* **ACTION ITEM**
Could you please retype all of the data below exactly?

* **RECORDS PROVIDED**
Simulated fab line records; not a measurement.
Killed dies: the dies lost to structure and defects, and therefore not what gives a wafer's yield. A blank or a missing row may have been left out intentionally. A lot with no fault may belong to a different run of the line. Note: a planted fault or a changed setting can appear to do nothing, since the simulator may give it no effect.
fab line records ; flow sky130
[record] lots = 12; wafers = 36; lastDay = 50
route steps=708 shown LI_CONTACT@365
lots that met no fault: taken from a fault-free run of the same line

* **WRITTEN REPLY**
Simulated fab line records; not a measurement.
Killed dies: the dies lost to structure and defects, and therefore not what gives a wafer's yield. A blank or a missing row may have been left out intentionally. A lot with no fault may belong to a different run of the line. Note: a planted fault or a changed setting can appear to do nothing, since the simulator may give it no effect.
fab line records ; flow sky130
[record] lots = 12; wafers = 36; lastDay = 50
route steps=708 shown LI_CONTACT@365
lots that met no fault: taken from a fault-free run of the same line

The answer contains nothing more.